• **Work instruction**
For the material that follows, return exactly the lines from the one with "R1: highest temperature" through the one with "run,day,S1,S2,S3,C1,C2,C3,R1", both ends included.

• **Listed records**
== Segment start ==

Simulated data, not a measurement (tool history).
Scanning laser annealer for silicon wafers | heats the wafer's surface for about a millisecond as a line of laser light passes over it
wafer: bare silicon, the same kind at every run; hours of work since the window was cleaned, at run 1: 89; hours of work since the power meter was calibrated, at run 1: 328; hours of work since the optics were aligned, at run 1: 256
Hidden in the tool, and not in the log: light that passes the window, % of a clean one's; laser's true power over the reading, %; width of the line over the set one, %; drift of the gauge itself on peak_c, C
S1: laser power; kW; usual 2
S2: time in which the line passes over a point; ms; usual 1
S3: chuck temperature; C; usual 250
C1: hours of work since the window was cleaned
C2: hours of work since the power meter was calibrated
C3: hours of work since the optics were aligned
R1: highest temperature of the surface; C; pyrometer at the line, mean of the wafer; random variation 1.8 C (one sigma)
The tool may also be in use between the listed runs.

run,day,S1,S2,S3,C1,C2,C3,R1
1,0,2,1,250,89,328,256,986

== Segment end ==

• **Exercise solution**
R1: highest temperature of the surface; C; pyrometer at the line, mean of the wafer; random variation 1.8 C (one sigma)
The tool may also be in use between the listed runs.

run,day,S1,S2,S3,C1,C2,C3,R1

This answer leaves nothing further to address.